Assigned task
Give the lines of the material verbatim, from the first line to the line with "A cross-section is", including both.

Data to examine
========================================

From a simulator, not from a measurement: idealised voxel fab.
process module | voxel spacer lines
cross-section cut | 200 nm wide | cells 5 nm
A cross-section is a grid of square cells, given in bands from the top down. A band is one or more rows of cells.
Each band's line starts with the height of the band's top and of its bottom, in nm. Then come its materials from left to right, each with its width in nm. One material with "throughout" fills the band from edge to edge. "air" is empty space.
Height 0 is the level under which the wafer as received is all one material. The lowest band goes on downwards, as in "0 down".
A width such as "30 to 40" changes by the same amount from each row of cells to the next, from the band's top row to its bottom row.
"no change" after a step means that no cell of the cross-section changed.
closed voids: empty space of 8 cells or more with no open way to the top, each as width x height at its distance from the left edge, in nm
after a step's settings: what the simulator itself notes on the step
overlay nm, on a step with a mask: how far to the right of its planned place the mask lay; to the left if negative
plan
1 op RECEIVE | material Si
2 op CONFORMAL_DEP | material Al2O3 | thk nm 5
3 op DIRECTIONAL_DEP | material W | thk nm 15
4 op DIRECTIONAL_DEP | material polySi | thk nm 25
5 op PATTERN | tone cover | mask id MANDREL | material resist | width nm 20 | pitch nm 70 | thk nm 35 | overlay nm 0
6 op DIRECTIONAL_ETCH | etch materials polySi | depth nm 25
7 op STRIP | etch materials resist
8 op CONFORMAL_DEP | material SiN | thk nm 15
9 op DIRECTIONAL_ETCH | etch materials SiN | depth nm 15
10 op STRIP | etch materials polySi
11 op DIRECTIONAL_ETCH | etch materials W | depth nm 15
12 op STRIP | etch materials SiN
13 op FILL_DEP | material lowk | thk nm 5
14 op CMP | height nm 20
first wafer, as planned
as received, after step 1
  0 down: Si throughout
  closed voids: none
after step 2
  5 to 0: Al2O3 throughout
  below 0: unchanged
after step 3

========================================

Exercise answer
From a simulator, not from a measurement: idealised voxel fab.
process module | voxel spacer lines
cross-section cut | 200 nm wide | cells 5 nm
A cross-section is a grid of square cells, given in bands from the top down. A band is one or more rows of cells.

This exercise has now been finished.